BRIEF ▸ Some entries follow. Reproduce exactly the lines starting at the one with "The following is" and stopping after the one with "Xsec cut, 150 nm wide, square cell size 5 nm.".

SUPPLIED INFORMATION ▸
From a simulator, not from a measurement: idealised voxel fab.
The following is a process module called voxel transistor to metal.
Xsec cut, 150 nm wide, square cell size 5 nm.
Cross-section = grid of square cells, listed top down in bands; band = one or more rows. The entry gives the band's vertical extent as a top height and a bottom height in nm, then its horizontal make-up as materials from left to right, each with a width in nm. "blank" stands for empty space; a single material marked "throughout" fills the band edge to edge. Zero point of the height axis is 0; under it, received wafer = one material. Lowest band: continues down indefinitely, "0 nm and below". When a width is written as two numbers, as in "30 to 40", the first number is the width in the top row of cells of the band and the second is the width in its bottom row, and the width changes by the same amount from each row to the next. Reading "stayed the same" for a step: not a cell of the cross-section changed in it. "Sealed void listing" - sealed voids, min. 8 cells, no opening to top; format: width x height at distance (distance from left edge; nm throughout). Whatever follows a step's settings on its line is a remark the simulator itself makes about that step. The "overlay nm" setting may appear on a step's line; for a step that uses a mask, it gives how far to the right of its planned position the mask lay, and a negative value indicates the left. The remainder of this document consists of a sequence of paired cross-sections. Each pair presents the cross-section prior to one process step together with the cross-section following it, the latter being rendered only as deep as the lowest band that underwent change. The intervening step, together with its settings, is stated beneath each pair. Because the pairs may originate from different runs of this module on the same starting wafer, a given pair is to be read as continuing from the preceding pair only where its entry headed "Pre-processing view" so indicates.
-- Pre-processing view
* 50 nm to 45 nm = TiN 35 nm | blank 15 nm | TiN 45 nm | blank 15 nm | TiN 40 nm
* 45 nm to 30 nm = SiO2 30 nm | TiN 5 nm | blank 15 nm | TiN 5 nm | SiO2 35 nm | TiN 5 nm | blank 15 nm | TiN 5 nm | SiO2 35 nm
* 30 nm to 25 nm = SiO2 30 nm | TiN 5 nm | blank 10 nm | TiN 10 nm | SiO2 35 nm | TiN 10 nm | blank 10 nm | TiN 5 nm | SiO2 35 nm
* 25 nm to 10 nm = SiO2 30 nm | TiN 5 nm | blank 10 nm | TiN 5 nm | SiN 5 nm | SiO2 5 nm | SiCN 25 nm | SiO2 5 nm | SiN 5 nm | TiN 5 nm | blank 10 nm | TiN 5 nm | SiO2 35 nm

ANSWER SECTION ▸
The following is a process module called voxel transistor to metal.
Xsec cut, 150 nm wide, square cell size 5 nm.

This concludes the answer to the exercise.